Work request:
Repeat only the lines below from the one containing "(+) after a" through the one containing "6 COAT: i-line resist, thickness 900 nm", inclusive, exactly as written.

Raw data:
━━━━━━━━━━
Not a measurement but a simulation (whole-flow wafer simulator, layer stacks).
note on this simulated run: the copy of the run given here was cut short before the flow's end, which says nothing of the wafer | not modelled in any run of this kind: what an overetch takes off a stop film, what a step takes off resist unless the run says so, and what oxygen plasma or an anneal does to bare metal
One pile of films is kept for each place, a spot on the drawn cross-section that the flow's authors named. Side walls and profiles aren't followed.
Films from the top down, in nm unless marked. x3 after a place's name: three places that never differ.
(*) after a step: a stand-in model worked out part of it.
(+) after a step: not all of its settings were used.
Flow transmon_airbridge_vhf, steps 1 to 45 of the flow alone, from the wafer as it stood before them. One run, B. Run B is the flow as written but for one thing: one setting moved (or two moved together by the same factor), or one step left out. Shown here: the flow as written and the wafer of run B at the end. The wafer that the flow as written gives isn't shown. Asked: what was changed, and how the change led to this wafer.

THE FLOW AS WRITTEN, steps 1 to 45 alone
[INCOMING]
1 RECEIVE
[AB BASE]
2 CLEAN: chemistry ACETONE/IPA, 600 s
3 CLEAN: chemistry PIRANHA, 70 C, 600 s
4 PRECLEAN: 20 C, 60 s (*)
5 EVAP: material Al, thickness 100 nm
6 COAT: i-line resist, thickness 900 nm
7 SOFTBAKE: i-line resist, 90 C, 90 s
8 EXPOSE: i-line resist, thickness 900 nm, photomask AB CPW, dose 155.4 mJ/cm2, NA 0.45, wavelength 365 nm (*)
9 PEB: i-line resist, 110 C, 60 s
━━━━━━━━━━

Task response:
(+) after a step: not all of its settings were used.
Flow transmon_airbridge_vhf, steps 1 to 45 of the flow alone, from the wafer as it stood before them. One run, B. Run B is the flow as written but for one thing: one setting moved (or two moved together by the same factor), or one step left out. Shown here: the flow as written and the wafer of run B at the end. The wafer that the flow as written gives isn't shown. Asked: what was changed, and how the change led to this wafer.

THE FLOW AS WRITTEN, steps 1 to 45 alone
[INCOMING]
1 RECEIVE
[AB BASE]
2 CLEAN: chemistry ACETONE/IPA, 600 s
3 CLEAN: chemistry PIRANHA, 70 C, 600 s
4 PRECLEAN: 20 C, 60 s (*)
5 EVAP: material Al, thickness 100 nm
6 COAT: i-line resist, thickness 900 nm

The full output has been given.